_Required action_
Each entry below should be retyped exactly, with nothing omitted.

──────── Provided information ────────

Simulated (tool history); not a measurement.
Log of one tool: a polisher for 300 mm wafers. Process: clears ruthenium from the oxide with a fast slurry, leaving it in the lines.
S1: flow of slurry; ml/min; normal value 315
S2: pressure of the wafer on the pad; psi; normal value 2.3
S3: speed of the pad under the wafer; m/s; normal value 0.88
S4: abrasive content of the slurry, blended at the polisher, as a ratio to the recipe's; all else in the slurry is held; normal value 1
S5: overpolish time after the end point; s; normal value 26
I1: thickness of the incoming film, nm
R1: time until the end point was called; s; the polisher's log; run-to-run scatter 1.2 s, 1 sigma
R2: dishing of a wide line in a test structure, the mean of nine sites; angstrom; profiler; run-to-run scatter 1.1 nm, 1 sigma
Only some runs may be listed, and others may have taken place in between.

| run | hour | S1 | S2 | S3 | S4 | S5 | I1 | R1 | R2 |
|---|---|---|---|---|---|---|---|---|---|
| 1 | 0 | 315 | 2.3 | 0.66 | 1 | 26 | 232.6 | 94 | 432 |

────────

_Result_
Simulated (tool history); not a measurement.
Log of one tool: a polisher for 300 mm wafers. Process: clears ruthenium from the oxide with a fast slurry, leaving it in the lines.
S1: flow of slurry; ml/min; normal value 315
S2: pressure of the wafer on the pad; psi; normal value 2.3
S3: speed of the pad under the wafer; m/s; normal value 0.88
S4: abrasive content of the slurry, blended at the polisher, as a ratio to the recipe's; all else in the slurry is held; normal value 1
S5: overpolish time after the end point; s; normal value 26
I1: thickness of the incoming film, nm
R1: time until the end point was called; s; the polisher's log; run-to-run scatter 1.2 s, 1 sigma
R2: dishing of a wide line in a test structure, the mean of nine sites; angstrom; profiler; run-to-run scatter 1.1 nm, 1 sigma
Only some runs may be listed, and others may have taken place in between.

| run | hour | S1 | S2 | S3 | S4 | S5 | I1 | R1 | R2 |
|---|---|---|---|---|---|---|---|---|---|
| 1 | 0 | 315 | 2.3 | 0.66 | 1 | 26 | 232.6 | 94 | 432 |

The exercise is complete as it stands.